= WORK INSTRUCTION =
From the records below, extract only the lines running from the line with "C: wet clean of the chamber" to the line with "F: wet clean of the chamber", both lines included, reproducing them exactly.

· · · · · · ·

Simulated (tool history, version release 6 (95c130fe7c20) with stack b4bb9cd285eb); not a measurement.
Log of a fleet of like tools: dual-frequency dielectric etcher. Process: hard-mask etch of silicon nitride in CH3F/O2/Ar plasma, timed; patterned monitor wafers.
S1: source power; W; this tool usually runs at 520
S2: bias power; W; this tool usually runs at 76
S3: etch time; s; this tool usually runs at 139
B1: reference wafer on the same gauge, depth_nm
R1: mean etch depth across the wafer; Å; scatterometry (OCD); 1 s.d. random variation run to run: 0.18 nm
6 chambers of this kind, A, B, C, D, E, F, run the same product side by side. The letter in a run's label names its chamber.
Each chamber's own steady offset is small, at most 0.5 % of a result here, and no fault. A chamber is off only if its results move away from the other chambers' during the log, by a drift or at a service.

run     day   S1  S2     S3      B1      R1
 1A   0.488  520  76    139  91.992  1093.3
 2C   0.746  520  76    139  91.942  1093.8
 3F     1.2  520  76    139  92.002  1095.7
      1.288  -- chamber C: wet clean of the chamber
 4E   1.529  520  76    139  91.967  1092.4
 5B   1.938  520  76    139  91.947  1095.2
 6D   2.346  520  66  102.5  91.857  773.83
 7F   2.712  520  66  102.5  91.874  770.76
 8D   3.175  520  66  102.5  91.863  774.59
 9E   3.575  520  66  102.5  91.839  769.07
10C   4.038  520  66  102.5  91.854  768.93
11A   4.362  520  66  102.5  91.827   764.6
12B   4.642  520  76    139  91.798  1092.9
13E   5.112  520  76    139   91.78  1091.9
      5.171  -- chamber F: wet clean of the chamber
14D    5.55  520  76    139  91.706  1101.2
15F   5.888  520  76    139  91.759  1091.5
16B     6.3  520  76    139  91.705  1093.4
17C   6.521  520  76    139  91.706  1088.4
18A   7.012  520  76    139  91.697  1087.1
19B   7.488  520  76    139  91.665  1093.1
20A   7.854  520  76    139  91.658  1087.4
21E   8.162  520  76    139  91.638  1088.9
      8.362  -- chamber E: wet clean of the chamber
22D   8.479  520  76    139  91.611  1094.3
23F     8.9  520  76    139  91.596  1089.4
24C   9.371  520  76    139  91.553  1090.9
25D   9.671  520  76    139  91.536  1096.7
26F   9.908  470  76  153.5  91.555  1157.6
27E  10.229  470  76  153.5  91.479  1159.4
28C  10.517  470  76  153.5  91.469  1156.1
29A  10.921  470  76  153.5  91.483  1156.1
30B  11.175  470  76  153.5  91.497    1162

· · · · · · ·

= YOUR SOLUTION =
      1.288  -- chamber C: wet clean of the chamber
 4E   1.529  520  76    139  91.967  1092.4
 5B   1.938  520  76    139  91.947  1095.2
 6D   2.346  520  66  102.5  91.857  773.83
 7F   2.712  520  66  102.5  91.874  770.76
 8D   3.175  520  66  102.5  91.863  774.59
 9E   3.575  520  66  102.5  91.839  769.07
10C   4.038  520  66  102.5  91.854  768.93
11A   4.362  520  66  102.5  91.827   764.6
12B   4.642  520  76    139  91.798  1092.9
13E   5.112  520  76    139   91.78  1091.9
      5.171  -- chamber F: wet clean of the chamber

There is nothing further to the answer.